Reproduce each line from the first in the data through the line that contains "It is cross-section" exactly; give nothing else.

============================================================
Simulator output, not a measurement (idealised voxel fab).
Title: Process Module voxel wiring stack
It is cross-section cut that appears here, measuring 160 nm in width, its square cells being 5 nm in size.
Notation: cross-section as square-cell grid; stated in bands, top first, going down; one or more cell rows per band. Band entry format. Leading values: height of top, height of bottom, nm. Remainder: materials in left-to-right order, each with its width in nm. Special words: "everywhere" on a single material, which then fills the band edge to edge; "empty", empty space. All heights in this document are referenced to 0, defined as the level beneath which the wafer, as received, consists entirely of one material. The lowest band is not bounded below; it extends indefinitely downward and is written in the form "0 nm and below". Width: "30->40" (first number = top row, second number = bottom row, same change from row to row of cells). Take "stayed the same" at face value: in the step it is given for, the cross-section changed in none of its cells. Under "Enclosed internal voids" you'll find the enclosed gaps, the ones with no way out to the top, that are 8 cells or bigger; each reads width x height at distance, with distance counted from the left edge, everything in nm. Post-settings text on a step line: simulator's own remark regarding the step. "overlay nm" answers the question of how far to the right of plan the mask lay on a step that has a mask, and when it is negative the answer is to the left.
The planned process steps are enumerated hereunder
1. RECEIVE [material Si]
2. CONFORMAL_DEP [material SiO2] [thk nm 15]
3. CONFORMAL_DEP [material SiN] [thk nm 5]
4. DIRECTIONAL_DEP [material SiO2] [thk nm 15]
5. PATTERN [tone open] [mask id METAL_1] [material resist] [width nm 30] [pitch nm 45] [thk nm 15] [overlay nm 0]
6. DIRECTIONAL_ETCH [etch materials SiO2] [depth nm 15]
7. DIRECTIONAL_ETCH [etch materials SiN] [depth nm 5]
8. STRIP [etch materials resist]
============================================================

▶ EXERCISE OUTPUT:
Simulator output, not a measurement (idealised voxel fab).
Title: Process Module voxel wiring stack
It is cross-section cut that appears here, measuring 160 nm in width, its square cells being 5 nm in size.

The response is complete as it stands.